- _Material supplied_:

☆ ☆ ☆ ☆ ☆ ☆ ☆

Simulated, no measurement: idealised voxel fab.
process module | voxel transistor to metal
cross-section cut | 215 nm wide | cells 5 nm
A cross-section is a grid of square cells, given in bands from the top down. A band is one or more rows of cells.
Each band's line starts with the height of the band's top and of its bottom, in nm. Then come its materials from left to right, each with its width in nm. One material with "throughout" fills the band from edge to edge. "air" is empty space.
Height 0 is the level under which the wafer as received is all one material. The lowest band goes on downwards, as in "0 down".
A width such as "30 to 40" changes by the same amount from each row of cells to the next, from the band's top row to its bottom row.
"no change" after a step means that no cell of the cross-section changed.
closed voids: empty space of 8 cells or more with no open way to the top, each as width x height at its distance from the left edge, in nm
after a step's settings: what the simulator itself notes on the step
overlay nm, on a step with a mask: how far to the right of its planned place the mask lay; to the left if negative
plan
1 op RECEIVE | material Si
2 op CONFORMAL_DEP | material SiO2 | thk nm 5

☆ ☆ ☆ ☆ ☆ ☆ ☆

- _Exercise_:
The lines above, from the start of the records through the one containing "Height 0 is", are to be printed exactly, and nothing else is to be included.

- _Exercise solution_:
Simulated, no measurement: idealised voxel fab.
process module | voxel transistor to metal
cross-section cut | 215 nm wide | cells 5 nm
A cross-section is a grid of square cells, given in bands from the top down. A band is one or more rows of cells.
Each band's line starts with the height of the band's top and of its bottom, in nm. Then come its materials from left to right, each with its width in nm. One material with "throughout" fills the band from edge to edge. "air" is empty space.
Height 0 is the level under which the wafer as received is all one material. The lowest band goes on downwards, as in "0 down".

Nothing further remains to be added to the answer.